• [WORK ITEM] Give again, word for word, each line from the top of the listing through the line that holds "Mean of spin".

(Beginning of RECORDS SHOWN)

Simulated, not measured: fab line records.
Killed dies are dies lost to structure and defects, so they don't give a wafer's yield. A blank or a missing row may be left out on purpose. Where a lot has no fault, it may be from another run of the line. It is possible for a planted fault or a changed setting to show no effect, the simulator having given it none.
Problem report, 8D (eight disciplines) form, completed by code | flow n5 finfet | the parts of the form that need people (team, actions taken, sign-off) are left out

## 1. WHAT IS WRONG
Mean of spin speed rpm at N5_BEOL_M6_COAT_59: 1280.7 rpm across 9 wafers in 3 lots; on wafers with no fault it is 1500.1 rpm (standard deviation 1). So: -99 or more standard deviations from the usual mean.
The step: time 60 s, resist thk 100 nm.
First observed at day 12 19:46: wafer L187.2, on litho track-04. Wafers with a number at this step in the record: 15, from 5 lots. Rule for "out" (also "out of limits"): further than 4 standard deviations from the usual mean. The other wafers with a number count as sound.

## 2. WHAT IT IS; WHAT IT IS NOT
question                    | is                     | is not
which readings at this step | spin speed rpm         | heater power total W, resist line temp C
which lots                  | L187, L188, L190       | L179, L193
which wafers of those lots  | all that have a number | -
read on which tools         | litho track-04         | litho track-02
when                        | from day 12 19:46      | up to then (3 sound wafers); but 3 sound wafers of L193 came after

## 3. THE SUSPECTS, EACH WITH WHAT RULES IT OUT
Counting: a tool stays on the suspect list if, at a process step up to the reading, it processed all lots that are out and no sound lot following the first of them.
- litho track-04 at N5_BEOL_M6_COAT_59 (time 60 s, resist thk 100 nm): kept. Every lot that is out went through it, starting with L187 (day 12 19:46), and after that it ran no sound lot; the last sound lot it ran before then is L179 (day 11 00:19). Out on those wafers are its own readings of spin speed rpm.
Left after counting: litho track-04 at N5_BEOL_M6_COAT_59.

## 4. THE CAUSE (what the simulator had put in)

(End of RECORDS SHOWN)

• [YOUR SOLUTION]
Simulated, not measured: fab line records.
Killed dies are dies lost to structure and defects, so they don't give a wafer's yield. A blank or a missing row may be left out on purpose. Where a lot has no fault, it may be from another run of the line. It is possible for a planted fault or a changed setting to show no effect, the simulator having given it none.
Problem report, 8D (eight disciplines) form, completed by code | flow n5 finfet | the parts of the form that need people (team, actions taken, sign-off) are left out

## 1. WHAT IS WRONG
Mean of spin speed rpm at N5_BEOL_M6_COAT_59: 1280.7 rpm across 9 wafers in 3 lots; on wafers with no fault it is 1500.1 rpm (standard deviation 1). So: -99 or more standard deviations from the usual mean.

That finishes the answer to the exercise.